▶ [TASK ITEM] Would you reproduce, without any alteration, the lines from the opening line of the entries through the line that has "- rtp_anneal-02 at" in it?

▶ [STORED DATA]
==================================================

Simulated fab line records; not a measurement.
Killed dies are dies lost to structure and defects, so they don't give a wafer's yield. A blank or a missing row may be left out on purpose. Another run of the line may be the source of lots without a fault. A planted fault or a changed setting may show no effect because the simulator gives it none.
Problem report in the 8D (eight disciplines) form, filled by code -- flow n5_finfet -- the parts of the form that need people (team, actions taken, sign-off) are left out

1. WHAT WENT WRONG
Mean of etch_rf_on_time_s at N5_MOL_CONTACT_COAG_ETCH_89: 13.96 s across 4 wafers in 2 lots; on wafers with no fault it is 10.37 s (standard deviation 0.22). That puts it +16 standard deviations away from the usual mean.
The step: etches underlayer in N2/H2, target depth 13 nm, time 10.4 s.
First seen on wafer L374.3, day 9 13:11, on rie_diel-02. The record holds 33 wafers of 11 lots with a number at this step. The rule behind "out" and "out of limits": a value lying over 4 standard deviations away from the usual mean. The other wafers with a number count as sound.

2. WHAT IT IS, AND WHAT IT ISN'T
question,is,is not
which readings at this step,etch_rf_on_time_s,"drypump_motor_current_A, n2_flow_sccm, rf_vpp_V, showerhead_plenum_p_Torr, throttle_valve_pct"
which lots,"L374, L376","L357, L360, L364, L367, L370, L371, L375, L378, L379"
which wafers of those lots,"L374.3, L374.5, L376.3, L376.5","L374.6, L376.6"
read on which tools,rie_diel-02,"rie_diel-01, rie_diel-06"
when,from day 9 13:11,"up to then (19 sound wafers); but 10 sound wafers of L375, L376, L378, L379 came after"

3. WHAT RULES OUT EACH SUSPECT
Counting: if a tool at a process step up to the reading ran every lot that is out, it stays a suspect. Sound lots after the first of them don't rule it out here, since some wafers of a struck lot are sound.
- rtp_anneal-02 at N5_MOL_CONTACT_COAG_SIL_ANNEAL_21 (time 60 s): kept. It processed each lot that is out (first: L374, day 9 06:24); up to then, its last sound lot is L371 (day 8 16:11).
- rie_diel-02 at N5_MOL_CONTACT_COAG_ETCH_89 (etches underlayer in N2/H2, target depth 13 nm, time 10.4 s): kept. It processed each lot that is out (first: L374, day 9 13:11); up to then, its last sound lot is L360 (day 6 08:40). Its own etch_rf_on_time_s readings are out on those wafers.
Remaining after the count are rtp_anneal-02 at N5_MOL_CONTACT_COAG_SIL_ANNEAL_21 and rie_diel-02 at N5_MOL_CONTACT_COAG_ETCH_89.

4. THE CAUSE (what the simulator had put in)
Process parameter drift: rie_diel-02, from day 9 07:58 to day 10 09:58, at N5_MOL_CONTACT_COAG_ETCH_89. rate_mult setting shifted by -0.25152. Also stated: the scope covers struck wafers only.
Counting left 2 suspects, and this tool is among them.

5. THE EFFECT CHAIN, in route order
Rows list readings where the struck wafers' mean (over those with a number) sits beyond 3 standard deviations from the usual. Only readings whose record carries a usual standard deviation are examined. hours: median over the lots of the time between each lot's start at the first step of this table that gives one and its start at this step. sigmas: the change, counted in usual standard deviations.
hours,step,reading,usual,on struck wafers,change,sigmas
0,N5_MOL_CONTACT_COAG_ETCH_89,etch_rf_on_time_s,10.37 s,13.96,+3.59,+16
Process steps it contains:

==================================================

▶ [EXERCISE SOLUTION]
Simulated fab line records; not a measurement.
Killed dies are dies lost to structure and defects, so they don't give a wafer's yield. A blank or a missing row may be left out on purpose. Another run of the line may be the source of lots without a fault. A planted fault or a changed setting may show no effect because the simulator gives it none.
Problem report in the 8D (eight disciplines) form, filled by code -- flow n5_finfet -- the parts of the form that need people (team, actions taken, sign-off) are left out

1. WHAT WENT WRONG
Mean of etch_rf_on_time_s at N5_MOL_CONTACT_COAG_ETCH_89: 13.96 s across 4 wafers in 2 lots; on wafers with no fault it is 10.37 s (standard deviation 0.22). That puts it +16 standard deviations away from the usual mean.
The step: etches underlayer in N2/H2, target depth 13 nm, time 10.4 s.
First seen on wafer L374.3, day 9 13:11, on rie_diel-02. The record holds 33 wafers of 11 lots with a number at this step. The rule behind "out" and "out of limits": a value lying over 4 standard deviations away from the usual mean. The other wafers with a number count as sound.

2. WHAT IT IS, AND WHAT IT ISN'T
question,is,is not
which readings at this step,etch_rf_on_time_s,"drypump_motor_current_A, n2_flow_sccm, rf_vpp_V, showerhead_plenum_p_Torr, throttle_valve_pct"
which lots,"L374, L376","L357, L360, L364, L367, L370, L371, L375, L378, L379"
which wafers of those lots,"L374.3, L374.5, L376.3, L376.5","L374.6, L376.6"
read on which tools,rie_diel-02,"rie_diel-01, rie_diel-06"
when,from day 9 13:11,"up to then (19 sound wafers); but 10 sound wafers of L375, L376, L378, L379 came after"

3. WHAT RULES OUT EACH SUSPECT
Counting: if a tool at a process step up to the reading ran every lot that is out, it stays a suspect. Sound lots after the first of them don't rule it out here, since some wafers of a struck lot are sound.
- rtp_anneal-02 at N5_MOL_CONTACT_COAG_SIL_ANNEAL_21 (time 60 s): kept. It processed each lot that is out (first: L374, day 9 06:24); up to then, its last sound lot is L371 (day 8 16:11).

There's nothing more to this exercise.